___
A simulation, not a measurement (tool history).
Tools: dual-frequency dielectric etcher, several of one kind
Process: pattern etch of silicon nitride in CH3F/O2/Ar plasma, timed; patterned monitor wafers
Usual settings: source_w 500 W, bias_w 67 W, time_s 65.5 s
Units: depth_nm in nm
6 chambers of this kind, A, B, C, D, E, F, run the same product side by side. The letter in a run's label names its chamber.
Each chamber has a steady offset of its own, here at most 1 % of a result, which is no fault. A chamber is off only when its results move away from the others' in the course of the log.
___

WORK ITEM: Once more, write out the records exactly as they are.

ANSWER SPACE:
A simulation, not a measurement (tool history).
Tools: dual-frequency dielectric etcher, several of one kind
Process: pattern etch of silicon nitride in CH3F/O2/Ar plasma, timed; patterned monitor wafers
Usual settings: source_w 500 W, bias_w 67 W, time_s 65.5 s
Units: depth_nm in nm
6 chambers of this kind, A, B, C, D, E, F, run the same product side by side. The letter in a run's label names its chamber.
Each chamber has a steady offset of its own, here at most 1 % of a result, which is no fault. A chamber is off only when its results move away from the others' in the course of the log.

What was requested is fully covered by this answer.